Requirement: Where the line containing "Basically, 0 is" appears, end your copy; everything from the first line of the records below up to and including it must be reproduced exactly.

Source material:
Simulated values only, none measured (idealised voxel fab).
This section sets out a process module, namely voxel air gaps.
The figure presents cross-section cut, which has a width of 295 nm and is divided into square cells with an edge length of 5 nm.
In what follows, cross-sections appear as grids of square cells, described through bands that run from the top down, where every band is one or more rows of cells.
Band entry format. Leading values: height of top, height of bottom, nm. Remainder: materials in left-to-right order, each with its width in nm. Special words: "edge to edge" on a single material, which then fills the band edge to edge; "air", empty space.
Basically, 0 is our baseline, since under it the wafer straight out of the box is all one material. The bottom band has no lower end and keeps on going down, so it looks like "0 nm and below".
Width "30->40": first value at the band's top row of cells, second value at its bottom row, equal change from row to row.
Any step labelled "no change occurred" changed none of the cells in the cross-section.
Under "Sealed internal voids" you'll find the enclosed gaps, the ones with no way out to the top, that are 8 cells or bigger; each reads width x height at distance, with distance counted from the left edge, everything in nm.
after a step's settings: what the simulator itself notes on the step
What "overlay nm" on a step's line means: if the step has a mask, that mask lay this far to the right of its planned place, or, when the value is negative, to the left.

Exercise result:
Simulated values only, none measured (idealised voxel fab).
This section sets out a process module, namely voxel air gaps.
The figure presents cross-section cut, which has a width of 295 nm and is divided into square cells with an edge length of 5 nm.
In what follows, cross-sections appear as grids of square cells, described through bands that run from the top down, where every band is one or more rows of cells.
Band entry format. Leading values: height of top, height of bottom, nm. Remainder: materials in left-to-right order, each with its width in nm. Special words: "edge to edge" on a single material, which then fills the band edge to edge; "air", empty space.
Basically, 0 is our baseline, since under it the wafer straight out of the box is all one material. The bottom band has no lower end and keeps on going down, so it looks like "0 nm and below".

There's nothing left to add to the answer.